**ASSIGNMENT**
Please set down the records exactly, keeping every line.

**DATASET CONTENT**
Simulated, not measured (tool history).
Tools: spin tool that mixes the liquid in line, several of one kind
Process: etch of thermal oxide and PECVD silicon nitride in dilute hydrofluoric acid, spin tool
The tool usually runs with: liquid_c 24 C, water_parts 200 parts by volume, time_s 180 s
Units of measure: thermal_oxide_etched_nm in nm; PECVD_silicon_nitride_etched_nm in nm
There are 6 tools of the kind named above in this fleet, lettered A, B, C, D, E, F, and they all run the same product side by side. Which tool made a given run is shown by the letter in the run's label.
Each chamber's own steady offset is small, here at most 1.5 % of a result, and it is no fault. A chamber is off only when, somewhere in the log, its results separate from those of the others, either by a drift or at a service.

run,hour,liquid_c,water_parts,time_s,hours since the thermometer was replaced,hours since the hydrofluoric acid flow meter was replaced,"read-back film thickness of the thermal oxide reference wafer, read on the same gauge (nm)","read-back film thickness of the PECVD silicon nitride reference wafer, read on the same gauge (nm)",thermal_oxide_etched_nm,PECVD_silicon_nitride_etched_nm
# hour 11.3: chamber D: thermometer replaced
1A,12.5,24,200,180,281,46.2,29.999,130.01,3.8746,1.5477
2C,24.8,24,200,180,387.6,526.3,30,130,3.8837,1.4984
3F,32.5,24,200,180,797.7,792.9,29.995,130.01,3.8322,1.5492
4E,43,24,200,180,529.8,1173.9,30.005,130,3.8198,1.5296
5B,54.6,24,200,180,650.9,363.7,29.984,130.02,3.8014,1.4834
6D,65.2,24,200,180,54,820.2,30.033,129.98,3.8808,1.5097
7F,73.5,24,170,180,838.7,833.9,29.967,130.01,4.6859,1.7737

**WORKED SOLUTION**
Simulated, not measured (tool history).
Tools: spin tool that mixes the liquid in line, several of one kind
Process: etch of thermal oxide and PECVD silicon nitride in dilute hydrofluoric acid, spin tool
The tool usually runs with: liquid_c 24 C, water_parts 200 parts by volume, time_s 180 s
Units of measure: thermal_oxide_etched_nm in nm; PECVD_silicon_nitride_etched_nm in nm
There are 6 tools of the kind named above in this fleet, lettered A, B, C, D, E, F, and they all run the same product side by side. Which tool made a given run is shown by the letter in the run's label.
Each chamber's own steady offset is small, here at most 1.5 % of a result, and it is no fault. A chamber is off only when, somewhere in the log, its results separate from those of the others, either by a drift or at a service.

run,hour,liquid_c,water_parts,time_s,hours since the thermometer was replaced,hours since the hydrofluoric acid flow meter was replaced,"read-back film thickness of the thermal oxide reference wafer, read on the same gauge (nm)","read-back film thickness of the PECVD silicon nitride reference wafer, read on the same gauge (nm)",thermal_oxide_etched_nm,PECVD_silicon_nitride_etched_nm
# hour 11.3: chamber D: thermometer replaced
1A,12.5,24,200,180,281,46.2,29.999,130.01,3.8746,1.5477
2C,24.8,24,200,180,387.6,526.3,30,130,3.8837,1.4984
3F,32.5,24,200,180,797.7,792.9,29.995,130.01,3.8322,1.5492
4E,43,24,200,180,529.8,1173.9,30.005,130,3.8198,1.5296
5B,54.6,24,200,180,650.9,363.7,29.984,130.02,3.8014,1.4834
6D,65.2,24,200,180,54,820.2,30.033,129.98,3.8808,1.5097
7F,73.5,24,170,180,838.7,833.9,29.967,130.01,4.6859,1.7737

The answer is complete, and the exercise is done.